Each line from the beginning of the entries below through the line that includes "Killed dies are" must be returned exactly as given.

* _Supplied data_

#####

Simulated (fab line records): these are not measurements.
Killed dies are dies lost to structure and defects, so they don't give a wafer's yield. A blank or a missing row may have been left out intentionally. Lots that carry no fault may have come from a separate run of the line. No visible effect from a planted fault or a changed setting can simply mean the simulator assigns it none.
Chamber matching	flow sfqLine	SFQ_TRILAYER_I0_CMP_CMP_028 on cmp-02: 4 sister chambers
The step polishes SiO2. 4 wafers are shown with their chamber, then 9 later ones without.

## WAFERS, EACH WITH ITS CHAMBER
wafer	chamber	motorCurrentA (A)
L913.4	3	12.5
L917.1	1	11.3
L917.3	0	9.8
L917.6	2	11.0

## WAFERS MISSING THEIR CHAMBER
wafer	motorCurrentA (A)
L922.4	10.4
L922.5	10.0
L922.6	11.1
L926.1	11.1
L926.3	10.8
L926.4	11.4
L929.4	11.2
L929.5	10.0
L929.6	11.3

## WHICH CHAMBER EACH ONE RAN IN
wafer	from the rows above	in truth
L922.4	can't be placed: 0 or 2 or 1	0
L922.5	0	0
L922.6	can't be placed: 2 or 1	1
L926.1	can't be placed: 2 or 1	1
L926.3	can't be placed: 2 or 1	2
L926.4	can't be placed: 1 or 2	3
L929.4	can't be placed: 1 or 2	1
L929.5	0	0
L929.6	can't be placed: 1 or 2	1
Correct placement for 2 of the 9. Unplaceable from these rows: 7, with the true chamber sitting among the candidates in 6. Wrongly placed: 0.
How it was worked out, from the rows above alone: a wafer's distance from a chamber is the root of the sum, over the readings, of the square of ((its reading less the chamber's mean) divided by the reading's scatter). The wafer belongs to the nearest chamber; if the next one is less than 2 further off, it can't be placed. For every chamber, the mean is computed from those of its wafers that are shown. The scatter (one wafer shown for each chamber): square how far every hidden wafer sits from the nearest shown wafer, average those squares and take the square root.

#####

* _Worked solution_
Simulated (fab line records): these are not measurements.
Killed dies are dies lost to structure and defects, so they don't give a wafer's yield. A blank or a missing row may have been left out intentionally. Lots that carry no fault may have come from a separate run of the line. No visible effect from a planted fault or a changed setting can simply mean the simulator assigns it none.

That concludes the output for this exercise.